*****

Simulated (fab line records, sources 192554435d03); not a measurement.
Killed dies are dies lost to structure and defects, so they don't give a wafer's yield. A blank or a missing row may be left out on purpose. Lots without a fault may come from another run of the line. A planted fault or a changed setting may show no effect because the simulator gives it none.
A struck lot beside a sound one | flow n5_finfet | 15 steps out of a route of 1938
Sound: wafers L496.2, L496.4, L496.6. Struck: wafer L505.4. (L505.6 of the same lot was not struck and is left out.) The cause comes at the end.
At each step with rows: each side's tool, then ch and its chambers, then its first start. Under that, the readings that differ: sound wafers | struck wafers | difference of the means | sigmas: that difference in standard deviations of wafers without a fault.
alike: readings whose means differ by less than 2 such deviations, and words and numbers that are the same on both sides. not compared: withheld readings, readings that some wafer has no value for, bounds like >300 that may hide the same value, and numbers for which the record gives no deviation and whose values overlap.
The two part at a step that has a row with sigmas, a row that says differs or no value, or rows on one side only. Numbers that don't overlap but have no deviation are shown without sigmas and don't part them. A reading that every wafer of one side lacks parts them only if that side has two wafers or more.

*****

> **Required action**:
Copy out the records above exactly.

> **Task response**:
Simulated (fab line records, sources 192554435d03); not a measurement.
Killed dies are dies lost to structure and defects, so they don't give a wafer's yield. A blank or a missing row may be left out on purpose. Lots without a fault may come from another run of the line. A planted fault or a changed setting may show no effect because the simulator gives it none.
A struck lot beside a sound one | flow n5_finfet | 15 steps out of a route of 1938
Sound: wafers L496.2, L496.4, L496.6. Struck: wafer L505.4. (L505.6 of the same lot was not struck and is left out.) The cause comes at the end.
At each step with rows: each side's tool, then ch and its chambers, then its first start. Under that, the readings that differ: sound wafers | struck wafers | difference of the means | sigmas: that difference in standard deviations of wafers without a fault.
alike: readings whose means differ by less than 2 such deviations, and words and numbers that are the same on both sides. not compared: withheld readings, readings that some wafer has no value for, bounds like >300 that may hide the same value, and numbers for which the record gives no deviation and whose values overlap.
The two part at a step that has a row with sigmas, a row that says differs or no value, or rows on one side only. Numbers that don't overlap but have no deviation are shown without sigmas and don't part them. A reading that every wafer of one side lacks parts them only if that side has two wafers or more.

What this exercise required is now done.